## Work order
Make an exact copy of every entry.

## Provided records
:::
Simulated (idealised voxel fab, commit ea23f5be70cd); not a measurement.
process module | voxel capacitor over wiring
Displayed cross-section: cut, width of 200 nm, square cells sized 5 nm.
:::

## Response area
Simulated (idealised voxel fab, commit ea23f5be70cd); not a measurement.
process module | voxel capacitor over wiring
Displayed cross-section: cut, width of 200 nm, square cells sized 5 nm.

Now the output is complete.